→ ASSIGNMENT
The stretch from the line with "Usual recipe: source_w 460 W, bias_w 98 W" through the line with "A small constant" in the records below: write it out exactly, and nothing else.

────────────────────

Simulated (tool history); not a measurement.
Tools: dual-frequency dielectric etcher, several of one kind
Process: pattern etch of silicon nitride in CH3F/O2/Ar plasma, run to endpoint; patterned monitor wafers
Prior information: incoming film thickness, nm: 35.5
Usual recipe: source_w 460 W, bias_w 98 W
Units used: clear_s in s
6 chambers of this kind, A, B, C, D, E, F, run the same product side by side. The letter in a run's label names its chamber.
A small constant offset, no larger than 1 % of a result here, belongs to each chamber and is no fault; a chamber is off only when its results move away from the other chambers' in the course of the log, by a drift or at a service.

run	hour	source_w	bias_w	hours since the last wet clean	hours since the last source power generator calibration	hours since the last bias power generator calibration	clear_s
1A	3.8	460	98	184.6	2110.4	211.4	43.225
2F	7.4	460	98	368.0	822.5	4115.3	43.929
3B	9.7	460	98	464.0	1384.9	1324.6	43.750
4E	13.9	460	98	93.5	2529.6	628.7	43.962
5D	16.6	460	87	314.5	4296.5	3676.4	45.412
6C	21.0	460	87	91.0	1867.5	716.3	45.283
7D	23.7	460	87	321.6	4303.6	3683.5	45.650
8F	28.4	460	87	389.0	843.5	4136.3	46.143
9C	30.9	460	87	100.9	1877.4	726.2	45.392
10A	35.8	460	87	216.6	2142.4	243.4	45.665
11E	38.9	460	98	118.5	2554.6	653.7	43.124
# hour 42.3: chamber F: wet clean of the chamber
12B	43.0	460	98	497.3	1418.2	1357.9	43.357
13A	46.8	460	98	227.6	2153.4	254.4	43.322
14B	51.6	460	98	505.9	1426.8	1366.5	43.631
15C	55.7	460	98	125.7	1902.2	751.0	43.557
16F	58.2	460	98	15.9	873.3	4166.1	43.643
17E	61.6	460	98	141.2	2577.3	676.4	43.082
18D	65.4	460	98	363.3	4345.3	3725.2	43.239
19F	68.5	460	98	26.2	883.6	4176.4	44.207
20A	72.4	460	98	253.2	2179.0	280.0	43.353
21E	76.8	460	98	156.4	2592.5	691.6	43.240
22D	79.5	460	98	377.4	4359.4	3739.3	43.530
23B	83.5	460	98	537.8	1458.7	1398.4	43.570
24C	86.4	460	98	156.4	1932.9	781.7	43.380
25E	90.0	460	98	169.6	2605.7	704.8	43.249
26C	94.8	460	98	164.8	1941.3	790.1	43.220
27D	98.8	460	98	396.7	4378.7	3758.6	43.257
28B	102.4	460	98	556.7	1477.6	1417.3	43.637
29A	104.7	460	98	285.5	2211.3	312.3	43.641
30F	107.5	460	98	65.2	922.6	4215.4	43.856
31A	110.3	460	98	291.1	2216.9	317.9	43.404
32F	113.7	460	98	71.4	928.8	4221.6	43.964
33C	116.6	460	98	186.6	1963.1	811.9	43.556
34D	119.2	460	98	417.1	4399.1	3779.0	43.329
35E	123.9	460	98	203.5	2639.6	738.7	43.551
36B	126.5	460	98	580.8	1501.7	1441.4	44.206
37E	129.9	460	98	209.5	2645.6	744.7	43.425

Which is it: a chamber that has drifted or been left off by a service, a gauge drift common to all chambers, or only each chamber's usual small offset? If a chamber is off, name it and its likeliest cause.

────────────────────

→ TASK RESPONSE
Usual recipe: source_w 460 W, bias_w 98 W
Units used: clear_s in s
6 chambers of this kind, A, B, C, D, E, F, run the same product side by side. The letter in a run's label names its chamber.
A small constant offset, no larger than 1 % of a result here, belongs to each chamber and is no fault; a chamber is off only when its results move away from the other chambers' in the course of the log, by a drift or at a service.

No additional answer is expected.